- ACTION ITEM -
Give back an exact copy of the lines from the start of the material through the line bearing "L338 | day 9". Include both ends and nothing else.

:::

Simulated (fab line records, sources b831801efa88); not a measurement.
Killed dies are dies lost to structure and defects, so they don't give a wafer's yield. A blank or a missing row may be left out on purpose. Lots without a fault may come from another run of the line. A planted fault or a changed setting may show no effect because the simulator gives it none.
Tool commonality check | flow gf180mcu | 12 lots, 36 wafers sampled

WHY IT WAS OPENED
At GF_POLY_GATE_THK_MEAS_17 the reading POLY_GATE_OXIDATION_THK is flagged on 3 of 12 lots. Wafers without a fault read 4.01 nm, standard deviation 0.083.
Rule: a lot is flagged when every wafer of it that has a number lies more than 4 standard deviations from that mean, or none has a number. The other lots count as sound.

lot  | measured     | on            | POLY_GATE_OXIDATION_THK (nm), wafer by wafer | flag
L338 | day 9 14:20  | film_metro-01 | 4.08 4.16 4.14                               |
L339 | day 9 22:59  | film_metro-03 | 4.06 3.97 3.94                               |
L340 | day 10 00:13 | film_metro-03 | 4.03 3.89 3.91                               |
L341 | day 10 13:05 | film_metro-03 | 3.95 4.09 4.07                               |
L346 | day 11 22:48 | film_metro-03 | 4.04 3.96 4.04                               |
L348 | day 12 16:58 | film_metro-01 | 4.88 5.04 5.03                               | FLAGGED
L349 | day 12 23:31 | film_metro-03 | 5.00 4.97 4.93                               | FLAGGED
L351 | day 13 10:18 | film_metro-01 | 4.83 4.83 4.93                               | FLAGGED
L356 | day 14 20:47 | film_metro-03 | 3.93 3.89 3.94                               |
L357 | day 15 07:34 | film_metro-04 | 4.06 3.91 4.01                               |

:::

- RESULT -
Simulated (fab line records, sources b831801efa88); not a measurement.
Killed dies are dies lost to structure and defects, so they don't give a wafer's yield. A blank or a missing row may be left out on purpose. Lots without a fault may come from another run of the line. A planted fault or a changed setting may show no effect because the simulator gives it none.
Tool commonality check | flow gf180mcu | 12 lots, 36 wafers sampled

WHY IT WAS OPENED
At GF_POLY_GATE_THK_MEAS_17 the reading POLY_GATE_OXIDATION_THK is flagged on 3 of 12 lots. Wafers without a fault read 4.01 nm, standard deviation 0.083.
Rule: a lot is flagged when every wafer of it that has a number lies more than 4 standard deviations from that mean, or none has a number. The other lots count as sound.

lot  | measured     | on            | POLY_GATE_OXIDATION_THK (nm), wafer by wafer | flag
L338 | day 9 14:20  | film_metro-01 | 4.08 4.16 4.14                               |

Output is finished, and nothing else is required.